▶ **ACTIVITY**: Please return the lines of the data below, word for word, from the first line through the line containing "## METROLOGY DESK".

▶ **DATA SECTION**:
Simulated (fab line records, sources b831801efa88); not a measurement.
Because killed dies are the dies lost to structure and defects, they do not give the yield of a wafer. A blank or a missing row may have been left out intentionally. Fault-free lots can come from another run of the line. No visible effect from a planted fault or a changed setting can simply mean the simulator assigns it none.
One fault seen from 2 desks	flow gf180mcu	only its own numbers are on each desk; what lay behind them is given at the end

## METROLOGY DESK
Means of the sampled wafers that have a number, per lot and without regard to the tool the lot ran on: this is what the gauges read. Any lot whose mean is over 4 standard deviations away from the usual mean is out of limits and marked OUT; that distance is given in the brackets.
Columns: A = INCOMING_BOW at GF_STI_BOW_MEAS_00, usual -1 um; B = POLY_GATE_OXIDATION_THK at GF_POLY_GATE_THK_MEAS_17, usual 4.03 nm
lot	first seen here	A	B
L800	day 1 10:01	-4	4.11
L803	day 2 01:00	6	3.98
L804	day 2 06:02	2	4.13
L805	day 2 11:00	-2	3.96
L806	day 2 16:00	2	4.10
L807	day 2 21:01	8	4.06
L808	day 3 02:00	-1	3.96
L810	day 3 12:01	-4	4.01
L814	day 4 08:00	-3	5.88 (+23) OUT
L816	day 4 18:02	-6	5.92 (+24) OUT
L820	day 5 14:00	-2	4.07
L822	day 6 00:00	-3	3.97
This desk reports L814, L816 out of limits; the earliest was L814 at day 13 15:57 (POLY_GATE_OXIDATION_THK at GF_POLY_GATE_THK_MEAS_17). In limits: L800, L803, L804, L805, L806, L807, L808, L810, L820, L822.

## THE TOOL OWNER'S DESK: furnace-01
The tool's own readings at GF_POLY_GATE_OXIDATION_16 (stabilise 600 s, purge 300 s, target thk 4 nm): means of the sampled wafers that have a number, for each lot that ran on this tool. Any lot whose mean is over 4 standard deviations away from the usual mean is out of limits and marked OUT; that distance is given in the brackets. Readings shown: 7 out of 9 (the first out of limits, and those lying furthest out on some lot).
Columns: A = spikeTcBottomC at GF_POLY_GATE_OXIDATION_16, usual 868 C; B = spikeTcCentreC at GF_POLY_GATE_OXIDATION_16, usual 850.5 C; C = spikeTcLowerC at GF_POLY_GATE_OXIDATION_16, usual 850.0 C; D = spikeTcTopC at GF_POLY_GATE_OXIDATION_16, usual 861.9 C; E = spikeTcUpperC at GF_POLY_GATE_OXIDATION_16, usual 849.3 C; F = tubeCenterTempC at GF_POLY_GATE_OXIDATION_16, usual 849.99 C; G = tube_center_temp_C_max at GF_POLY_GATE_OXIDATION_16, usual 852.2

▶ **EXERCISE RESPONSE**:
Simulated (fab line records, sources b831801efa88); not a measurement.
Because killed dies are the dies lost to structure and defects, they do not give the yield of a wafer. A blank or a missing row may have been left out intentionally. Fault-free lots can come from another run of the line. No visible effect from a planted fault or a changed setting can simply mean the simulator assigns it none.
One fault seen from 2 desks	flow gf180mcu	only its own numbers are on each desk; what lay behind them is given at the end

## METROLOGY DESK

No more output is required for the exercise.